WORK ORDER —
Retype, without any change, the first line of the records and every line after it through the one containing "In the cross-section".

DATA —
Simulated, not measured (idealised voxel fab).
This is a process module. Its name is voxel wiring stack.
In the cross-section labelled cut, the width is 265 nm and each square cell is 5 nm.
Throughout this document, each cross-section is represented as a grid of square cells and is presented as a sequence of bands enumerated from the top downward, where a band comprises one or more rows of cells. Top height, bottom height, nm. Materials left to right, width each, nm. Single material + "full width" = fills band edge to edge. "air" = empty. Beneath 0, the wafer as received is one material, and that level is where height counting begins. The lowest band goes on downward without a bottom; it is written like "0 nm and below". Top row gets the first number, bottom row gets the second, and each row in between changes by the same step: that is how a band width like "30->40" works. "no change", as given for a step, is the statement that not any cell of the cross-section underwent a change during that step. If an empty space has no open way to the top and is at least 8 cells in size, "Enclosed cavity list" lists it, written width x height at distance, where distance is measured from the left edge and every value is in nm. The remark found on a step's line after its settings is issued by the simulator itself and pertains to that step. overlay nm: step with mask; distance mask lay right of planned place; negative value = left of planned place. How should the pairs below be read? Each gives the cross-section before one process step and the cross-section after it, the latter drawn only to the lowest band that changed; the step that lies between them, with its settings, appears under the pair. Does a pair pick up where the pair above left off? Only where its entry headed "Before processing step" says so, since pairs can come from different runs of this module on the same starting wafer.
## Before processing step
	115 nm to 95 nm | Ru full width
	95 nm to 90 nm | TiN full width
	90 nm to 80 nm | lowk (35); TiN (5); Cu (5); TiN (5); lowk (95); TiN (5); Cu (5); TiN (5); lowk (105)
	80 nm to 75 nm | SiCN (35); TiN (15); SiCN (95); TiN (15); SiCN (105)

PROBLEM SOLUTION —
Simulated, not measured (idealised voxel fab).
This is a process module. Its name is voxel wiring stack.
In the cross-section labelled cut, the width is 265 nm and each square cell is 5 nm.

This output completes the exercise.